== Brief ==
Give every line of the records exactly, please, from the first up to and including the one containing "C4: hours since".

[Start of Attachment]
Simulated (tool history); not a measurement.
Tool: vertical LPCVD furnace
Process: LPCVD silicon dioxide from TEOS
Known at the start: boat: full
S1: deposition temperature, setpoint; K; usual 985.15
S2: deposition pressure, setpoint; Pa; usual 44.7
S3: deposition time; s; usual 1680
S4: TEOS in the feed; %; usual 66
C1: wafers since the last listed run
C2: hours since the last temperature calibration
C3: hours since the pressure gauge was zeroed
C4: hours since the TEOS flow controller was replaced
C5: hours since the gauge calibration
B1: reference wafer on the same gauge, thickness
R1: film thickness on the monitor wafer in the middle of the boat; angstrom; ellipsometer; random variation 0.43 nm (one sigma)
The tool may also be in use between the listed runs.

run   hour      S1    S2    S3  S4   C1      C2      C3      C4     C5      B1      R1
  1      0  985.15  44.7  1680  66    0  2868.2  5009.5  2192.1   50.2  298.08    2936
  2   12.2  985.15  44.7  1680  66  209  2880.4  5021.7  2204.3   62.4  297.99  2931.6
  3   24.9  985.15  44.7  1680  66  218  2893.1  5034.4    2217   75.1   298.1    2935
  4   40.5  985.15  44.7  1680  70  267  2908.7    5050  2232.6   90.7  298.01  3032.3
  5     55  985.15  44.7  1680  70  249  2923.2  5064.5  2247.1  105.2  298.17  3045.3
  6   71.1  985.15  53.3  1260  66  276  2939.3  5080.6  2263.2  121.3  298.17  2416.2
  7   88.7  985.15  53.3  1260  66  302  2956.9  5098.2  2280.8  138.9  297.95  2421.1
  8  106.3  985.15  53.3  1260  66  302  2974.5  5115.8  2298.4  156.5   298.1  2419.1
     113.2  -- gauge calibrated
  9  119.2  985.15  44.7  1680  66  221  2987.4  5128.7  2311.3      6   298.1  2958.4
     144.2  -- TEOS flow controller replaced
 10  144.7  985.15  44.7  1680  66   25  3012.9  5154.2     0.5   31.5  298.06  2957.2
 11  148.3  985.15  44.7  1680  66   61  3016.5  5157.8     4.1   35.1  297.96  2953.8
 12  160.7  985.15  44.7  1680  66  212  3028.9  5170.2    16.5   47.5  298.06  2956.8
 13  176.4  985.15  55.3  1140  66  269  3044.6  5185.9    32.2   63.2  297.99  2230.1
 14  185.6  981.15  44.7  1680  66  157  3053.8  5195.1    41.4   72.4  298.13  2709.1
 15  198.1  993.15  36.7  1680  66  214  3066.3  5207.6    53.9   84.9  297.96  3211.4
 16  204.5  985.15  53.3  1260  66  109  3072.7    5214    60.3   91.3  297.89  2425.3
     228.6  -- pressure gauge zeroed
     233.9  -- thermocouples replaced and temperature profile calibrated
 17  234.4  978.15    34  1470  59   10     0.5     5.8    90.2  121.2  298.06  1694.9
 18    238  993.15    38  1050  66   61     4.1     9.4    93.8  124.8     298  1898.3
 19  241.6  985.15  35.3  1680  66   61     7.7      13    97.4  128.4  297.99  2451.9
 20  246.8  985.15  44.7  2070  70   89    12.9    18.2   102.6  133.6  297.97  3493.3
[End of Attachment]

== Task output ==
Simulated (tool history); not a measurement.
Tool: vertical LPCVD furnace
Process: LPCVD silicon dioxide from TEOS
Known at the start: boat: full
S1: deposition temperature, setpoint; K; usual 985.15
S2: deposition pressure, setpoint; Pa; usual 44.7
S3: deposition time; s; usual 1680
S4: TEOS in the feed; %; usual 66
C1: wafers since the last listed run
C2: hours since the last temperature calibration
C3: hours since the pressure gauge was zeroed
C4: hours since the TEOS flow controller was replaced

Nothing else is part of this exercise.